REQUIREMENT: No record may be left out; print them all verbatim.

DATA SUPPLIED:
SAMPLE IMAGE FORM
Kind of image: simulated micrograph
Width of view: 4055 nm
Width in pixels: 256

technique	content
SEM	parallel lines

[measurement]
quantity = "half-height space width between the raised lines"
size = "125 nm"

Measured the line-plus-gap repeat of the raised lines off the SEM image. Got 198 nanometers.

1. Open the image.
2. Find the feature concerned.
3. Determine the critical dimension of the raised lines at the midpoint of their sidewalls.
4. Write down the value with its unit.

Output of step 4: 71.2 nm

PROBLEM SOLUTION:
SAMPLE IMAGE FORM
Kind of image: simulated micrograph
Width of view: 4055 nm
Width in pixels: 256

technique	content
SEM	parallel lines

[measurement]
quantity = "half-height space width between the raised lines"
size = "125 nm"

Measured the line-plus-gap repeat of the raised lines off the SEM image. Got 198 nanometers.

1. Open the image.
2. Find the feature concerned.
3. Determine the critical dimension of the raised lines at the midpoint of their sidewalls.
4. Write down the value with its unit.

Output of step 4: 71.2 nm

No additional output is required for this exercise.